=== Begin Enclosure ===

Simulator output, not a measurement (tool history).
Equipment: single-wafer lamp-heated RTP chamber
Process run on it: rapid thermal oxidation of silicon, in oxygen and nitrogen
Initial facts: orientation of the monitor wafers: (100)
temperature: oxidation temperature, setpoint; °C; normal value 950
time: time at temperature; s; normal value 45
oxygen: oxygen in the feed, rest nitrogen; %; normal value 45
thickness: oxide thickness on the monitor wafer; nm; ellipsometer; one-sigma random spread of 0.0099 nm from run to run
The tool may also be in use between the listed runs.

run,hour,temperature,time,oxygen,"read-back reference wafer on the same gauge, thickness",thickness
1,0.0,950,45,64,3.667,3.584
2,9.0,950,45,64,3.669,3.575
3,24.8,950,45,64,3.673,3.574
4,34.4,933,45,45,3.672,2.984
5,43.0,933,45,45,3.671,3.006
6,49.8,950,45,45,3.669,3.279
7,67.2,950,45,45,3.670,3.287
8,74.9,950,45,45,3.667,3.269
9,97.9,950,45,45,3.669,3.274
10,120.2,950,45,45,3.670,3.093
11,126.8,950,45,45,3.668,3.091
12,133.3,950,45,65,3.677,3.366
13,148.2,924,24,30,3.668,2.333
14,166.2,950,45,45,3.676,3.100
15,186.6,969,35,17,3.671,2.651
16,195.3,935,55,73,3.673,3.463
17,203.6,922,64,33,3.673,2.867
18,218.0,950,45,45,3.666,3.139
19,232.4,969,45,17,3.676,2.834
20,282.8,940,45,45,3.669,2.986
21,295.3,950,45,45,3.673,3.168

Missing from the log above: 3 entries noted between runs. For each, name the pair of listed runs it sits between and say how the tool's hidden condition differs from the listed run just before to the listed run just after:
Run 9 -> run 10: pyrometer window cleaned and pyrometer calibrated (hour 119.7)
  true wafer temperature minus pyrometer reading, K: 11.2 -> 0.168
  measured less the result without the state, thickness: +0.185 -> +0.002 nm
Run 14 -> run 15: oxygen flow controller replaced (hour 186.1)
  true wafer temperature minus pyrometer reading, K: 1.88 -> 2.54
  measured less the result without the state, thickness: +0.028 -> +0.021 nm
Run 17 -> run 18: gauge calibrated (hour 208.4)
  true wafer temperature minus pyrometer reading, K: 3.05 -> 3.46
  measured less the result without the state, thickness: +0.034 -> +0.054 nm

=== End Enclosure ===

Brief: Print, from the entries above, the line with "6,49.8,950,45,45,3.669,3.279", the line with "true wafer temperature minus pyrometer reading, K: 11.2" and all lines between them, exactly and with nothing else.

Exercise result:
6,49.8,950,45,45,3.669,3.279
7,67.2,950,45,45,3.670,3.287
8,74.9,950,45,45,3.667,3.269
9,97.9,950,45,45,3.669,3.274
10,120.2,950,45,45,3.670,3.093
11,126.8,950,45,45,3.668,3.091
12,133.3,950,45,65,3.677,3.366
13,148.2,924,24,30,3.668,2.333
14,166.2,950,45,45,3.676,3.100
15,186.6,969,35,17,3.671,2.651
16,195.3,935,55,73,3.673,3.463
17,203.6,922,64,33,3.673,2.867
18,218.0,950,45,45,3.666,3.139
19,232.4,969,45,17,3.676,2.834
20,282.8,940,45,45,3.669,2.986
21,295.3,950,45,45,3.673,3.168

Missing from the log above: 3 entries noted between runs. For each, name the pair of listed runs it sits between and say how the tool's hidden condition differs from the listed run just before to the listed run just after:
Run 9 -> run 10: pyrometer window cleaned and pyrometer calibrated (hour 119.7)
  true wafer temperature minus pyrometer reading, K: 11.2 -> 0.168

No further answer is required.